--- Work order ---
From the first line to the last, copy the data below word for word.

------------------------------
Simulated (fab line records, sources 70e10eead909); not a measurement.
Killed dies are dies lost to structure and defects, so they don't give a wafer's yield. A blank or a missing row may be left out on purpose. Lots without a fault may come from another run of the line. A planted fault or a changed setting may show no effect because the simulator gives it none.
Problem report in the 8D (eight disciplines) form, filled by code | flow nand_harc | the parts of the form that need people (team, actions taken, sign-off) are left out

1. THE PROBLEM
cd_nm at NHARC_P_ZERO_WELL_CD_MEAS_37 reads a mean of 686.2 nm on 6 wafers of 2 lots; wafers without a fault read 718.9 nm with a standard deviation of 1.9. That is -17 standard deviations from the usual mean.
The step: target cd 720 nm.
------------------------------

--- Worked solution ---
Simulated (fab line records, sources 70e10eead909); not a measurement.
Killed dies are dies lost to structure and defects, so they don't give a wafer's yield. A blank or a missing row may be left out on purpose. Lots without a fault may come from another run of the line. A planted fault or a changed setting may show no effect because the simulator gives it none.
Problem report in the 8D (eight disciplines) form, filled by code | flow nand_harc | the parts of the form that need people (team, actions taken, sign-off) are left out

1. THE PROBLEM
cd_nm at NHARC_P_ZERO_WELL_CD_MEAS_37 reads a mean of 686.2 nm on 6 wafers of 2 lots; wafers without a fault read 718.9 nm with a standard deviation of 1.9. That is -17 standard deviations from the usual mean.
The step: target cd 720 nm.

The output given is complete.